## GIVEN ENTRIES
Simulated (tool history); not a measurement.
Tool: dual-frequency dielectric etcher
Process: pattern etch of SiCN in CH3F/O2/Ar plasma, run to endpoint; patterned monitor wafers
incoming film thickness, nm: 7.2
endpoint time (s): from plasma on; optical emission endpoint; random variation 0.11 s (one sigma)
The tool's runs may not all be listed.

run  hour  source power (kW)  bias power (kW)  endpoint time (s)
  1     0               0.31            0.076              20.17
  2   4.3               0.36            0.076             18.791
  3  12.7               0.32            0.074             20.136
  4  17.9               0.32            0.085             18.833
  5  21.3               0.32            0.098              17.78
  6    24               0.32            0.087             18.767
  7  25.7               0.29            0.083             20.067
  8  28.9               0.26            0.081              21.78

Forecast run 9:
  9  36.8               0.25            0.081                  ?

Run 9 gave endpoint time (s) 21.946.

## WORK ORDER
Transcribe the records in full, so that each line reads exactly as before.

## ANSWER AREA
Simulated (tool history); not a measurement.
Tool: dual-frequency dielectric etcher
Process: pattern etch of SiCN in CH3F/O2/Ar plasma, run to endpoint; patterned monitor wafers
incoming film thickness, nm: 7.2
endpoint time (s): from plasma on; optical emission endpoint; random variation 0.11 s (one sigma)
The tool's runs may not all be listed.

run  hour  source power (kW)  bias power (kW)  endpoint time (s)
  1     0               0.31            0.076              20.17
  2   4.3               0.36            0.076             18.791
  3  12.7               0.32            0.074             20.136
  4  17.9               0.32            0.085             18.833
  5  21.3               0.32            0.098              17.78
  6    24               0.32            0.087             18.767
  7  25.7               0.29            0.083             20.067
  8  28.9               0.26            0.081              21.78

Forecast run 9:
  9  36.8               0.25            0.081                  ?

Run 9 gave endpoint time (s) 21.946.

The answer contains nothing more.